#### Dataset extract:
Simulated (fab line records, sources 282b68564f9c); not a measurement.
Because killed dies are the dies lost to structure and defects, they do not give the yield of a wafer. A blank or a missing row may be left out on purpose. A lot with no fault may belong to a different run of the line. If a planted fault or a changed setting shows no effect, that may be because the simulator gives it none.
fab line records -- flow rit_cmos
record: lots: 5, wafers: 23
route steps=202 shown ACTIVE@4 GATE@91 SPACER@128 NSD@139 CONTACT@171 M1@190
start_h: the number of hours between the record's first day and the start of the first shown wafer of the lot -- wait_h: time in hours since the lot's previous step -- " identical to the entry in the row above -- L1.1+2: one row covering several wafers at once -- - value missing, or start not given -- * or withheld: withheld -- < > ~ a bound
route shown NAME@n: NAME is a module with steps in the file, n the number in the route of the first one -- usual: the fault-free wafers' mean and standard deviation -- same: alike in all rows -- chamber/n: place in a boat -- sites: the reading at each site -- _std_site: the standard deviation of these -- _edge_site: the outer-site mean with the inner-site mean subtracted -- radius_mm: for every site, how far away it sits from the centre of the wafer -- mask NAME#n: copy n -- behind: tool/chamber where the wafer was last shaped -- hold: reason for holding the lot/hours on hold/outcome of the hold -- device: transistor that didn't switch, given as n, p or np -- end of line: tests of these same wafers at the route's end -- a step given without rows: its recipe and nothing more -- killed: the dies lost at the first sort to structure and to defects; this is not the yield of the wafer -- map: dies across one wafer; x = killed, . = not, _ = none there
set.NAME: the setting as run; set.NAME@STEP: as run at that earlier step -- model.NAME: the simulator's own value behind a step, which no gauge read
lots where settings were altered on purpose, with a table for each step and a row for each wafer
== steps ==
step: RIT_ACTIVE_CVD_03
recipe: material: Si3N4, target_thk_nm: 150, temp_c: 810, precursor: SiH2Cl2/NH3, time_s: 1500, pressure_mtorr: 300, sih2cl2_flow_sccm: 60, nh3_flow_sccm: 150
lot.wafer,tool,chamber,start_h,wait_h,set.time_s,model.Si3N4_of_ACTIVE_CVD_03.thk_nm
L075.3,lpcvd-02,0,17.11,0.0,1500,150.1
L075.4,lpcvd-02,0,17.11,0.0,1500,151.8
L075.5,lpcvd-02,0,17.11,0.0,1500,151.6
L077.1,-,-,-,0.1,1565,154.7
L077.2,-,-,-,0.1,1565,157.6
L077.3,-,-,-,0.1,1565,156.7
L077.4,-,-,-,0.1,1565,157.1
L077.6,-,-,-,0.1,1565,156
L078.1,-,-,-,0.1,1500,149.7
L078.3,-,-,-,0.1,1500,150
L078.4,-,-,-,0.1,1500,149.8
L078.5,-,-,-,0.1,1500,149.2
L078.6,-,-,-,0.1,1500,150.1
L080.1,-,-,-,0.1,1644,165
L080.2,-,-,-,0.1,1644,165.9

#### Activity:
When you answer, output each line of the data exactly as given, from its first line up to and including the one with "start_h: the number".

#### Result:
Simulated (fab line records, sources 282b68564f9c); not a measurement.
Because killed dies are the dies lost to structure and defects, they do not give the yield of a wafer. A blank or a missing row may be left out on purpose. A lot with no fault may belong to a different run of the line. If a planted fault or a changed setting shows no effect, that may be because the simulator gives it none.
fab line records -- flow rit_cmos
record: lots: 5, wafers: 23
route steps=202 shown ACTIVE@4 GATE@91 SPACER@128 NSD@139 CONTACT@171 M1@190
start_h: the number of hours between the record's first day and the start of the first shown wafer of the lot -- wait_h: time in hours since the lot's previous step -- " identical to the entry in the row above -- L1.1+2: one row covering several wafers at once -- - value missing, or start not given -- * or withheld: withheld -- < > ~ a bound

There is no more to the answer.